▸ **Assigned task**: Below are records; repeat them all exactly.

========

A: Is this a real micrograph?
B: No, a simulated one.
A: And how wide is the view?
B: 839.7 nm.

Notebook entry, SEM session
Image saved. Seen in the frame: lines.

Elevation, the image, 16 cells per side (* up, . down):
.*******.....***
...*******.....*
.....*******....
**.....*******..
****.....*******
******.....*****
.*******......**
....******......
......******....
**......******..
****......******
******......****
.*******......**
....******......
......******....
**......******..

========

▸ **Exercise response**:
A: Is this a real micrograph?
B: No, a simulated one.
A: And how wide is the view?
B: 839.7 nm.

Notebook entry, SEM session
Image saved. Seen in the frame: lines.

Elevation, the image, 16 cells per side (* up, . down):
.*******.....***
...*******.....*
.....*******....
**.....*******..
****.....*******
******.....*****
.*******......**
....******......
......******....
**......******..
****......******
******......****
.*******......**
....******......
......******....
**......******..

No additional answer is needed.